All of the data must be returned word for word.

┄┄┄┄┄┄
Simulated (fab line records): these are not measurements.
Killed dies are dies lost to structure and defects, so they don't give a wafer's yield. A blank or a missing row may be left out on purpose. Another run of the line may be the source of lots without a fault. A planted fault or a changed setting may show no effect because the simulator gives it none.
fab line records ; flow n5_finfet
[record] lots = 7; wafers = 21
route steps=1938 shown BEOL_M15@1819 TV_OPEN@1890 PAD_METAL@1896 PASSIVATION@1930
┄┄┄┄┄┄

ANSWER SPACE =
Simulated (fab line records): these are not measurements.
Killed dies are dies lost to structure and defects, so they don't give a wafer's yield. A blank or a missing row may be left out on purpose. Another run of the line may be the source of lots without a fault. A planted fault or a changed setting may show no effect because the simulator gives it none.
fab line records ; flow n5_finfet
[record] lots = 7; wafers = 21
route steps=1938 shown BEOL_M15@1819 TV_OPEN@1890 PAD_METAL@1896 PASSIVATION@1930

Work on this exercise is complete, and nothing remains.